Set down the records that follow exactly and completely.

━━ Entries shown ━━

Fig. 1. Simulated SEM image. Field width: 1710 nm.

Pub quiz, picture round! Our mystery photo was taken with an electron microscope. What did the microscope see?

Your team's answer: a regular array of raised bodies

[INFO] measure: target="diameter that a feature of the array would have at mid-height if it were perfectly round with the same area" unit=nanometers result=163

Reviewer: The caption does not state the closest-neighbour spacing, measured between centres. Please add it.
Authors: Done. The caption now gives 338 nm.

━━━

Written solution:
Fig. 1. Simulated SEM image. Field width: 1710 nm.

Pub quiz, picture round! Our mystery photo was taken with an electron microscope. What did the microscope see?

Your team's answer: a regular array of raised bodies

[INFO] measure: target="diameter that a feature of the array would have at mid-height if it were perfectly round with the same area" unit=nanometers result=163

Reviewer: The caption does not state the closest-neighbour spacing, measured between centres. Please add it.
Authors: Done. The caption now gives 338 nm.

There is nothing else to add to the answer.